Requirement:
Set down exactly the first line of the entries and every line after it, through the line with "set.NAME: the run".

Supplied information:
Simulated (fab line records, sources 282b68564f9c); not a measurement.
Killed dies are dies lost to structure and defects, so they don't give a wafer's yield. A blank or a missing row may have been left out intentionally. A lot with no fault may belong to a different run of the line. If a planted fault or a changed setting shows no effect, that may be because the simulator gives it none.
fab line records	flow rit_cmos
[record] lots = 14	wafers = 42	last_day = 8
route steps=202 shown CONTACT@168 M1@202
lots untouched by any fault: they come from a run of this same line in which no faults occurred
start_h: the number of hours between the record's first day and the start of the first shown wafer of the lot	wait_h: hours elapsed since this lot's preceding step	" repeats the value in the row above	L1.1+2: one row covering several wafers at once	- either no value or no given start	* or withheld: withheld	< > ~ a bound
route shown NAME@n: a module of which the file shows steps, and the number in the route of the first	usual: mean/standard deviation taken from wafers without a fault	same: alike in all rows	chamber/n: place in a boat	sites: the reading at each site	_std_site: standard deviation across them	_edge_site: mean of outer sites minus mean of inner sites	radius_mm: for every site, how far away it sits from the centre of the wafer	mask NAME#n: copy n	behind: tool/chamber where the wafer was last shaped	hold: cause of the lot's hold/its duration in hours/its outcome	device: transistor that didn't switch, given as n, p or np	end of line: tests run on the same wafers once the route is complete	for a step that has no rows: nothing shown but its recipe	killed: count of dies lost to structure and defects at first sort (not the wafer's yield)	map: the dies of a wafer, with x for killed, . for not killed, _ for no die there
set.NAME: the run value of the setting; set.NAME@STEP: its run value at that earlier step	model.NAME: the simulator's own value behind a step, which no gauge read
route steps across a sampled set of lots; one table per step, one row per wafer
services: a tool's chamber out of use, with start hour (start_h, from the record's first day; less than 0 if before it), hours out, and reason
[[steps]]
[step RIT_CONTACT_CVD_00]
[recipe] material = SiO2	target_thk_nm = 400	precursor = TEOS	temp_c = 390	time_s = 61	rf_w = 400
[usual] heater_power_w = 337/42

Response box:
Simulated (fab line records, sources 282b68564f9c); not a measurement.
Killed dies are dies lost to structure and defects, so they don't give a wafer's yield. A blank or a missing row may have been left out intentionally. A lot with no fault may belong to a different run of the line. If a planted fault or a changed setting shows no effect, that may be because the simulator gives it none.
fab line records	flow rit_cmos
[record] lots = 14	wafers = 42	last_day = 8
route steps=202 shown CONTACT@168 M1@202
lots untouched by any fault: they come from a run of this same line in which no faults occurred
start_h: the number of hours between the record's first day and the start of the first shown wafer of the lot	wait_h: hours elapsed since this lot's preceding step	" repeats the value in the row above	L1.1+2: one row covering several wafers at once	- either no value or no given start	* or withheld: withheld	< > ~ a bound
route shown NAME@n: a module of which the file shows steps, and the number in the route of the first	usual: mean/standard deviation taken from wafers without a fault	same: alike in all rows	chamber/n: place in a boat	sites: the reading at each site	_std_site: standard deviation across them	_edge_site: mean of outer sites minus mean of inner sites	radius_mm: for every site, how far away it sits from the centre of the wafer	mask NAME#n: copy n	behind: tool/chamber where the wafer was last shaped	hold: cause of the lot's hold/its duration in hours/its outcome	device: transistor that didn't switch, given as n, p or np	end of line: tests run on the same wafers once the route is complete	for a step that has no rows: nothing shown but its recipe	killed: count of dies lost to structure and defects at first sort (not the wafer's yield)	map: the dies of a wafer, with x for killed, . for not killed, _ for no die there
set.NAME: the run value of the setting; set.NAME@STEP: its run value at that earlier step	model.NAME: the simulator's own value behind a step, which no gauge read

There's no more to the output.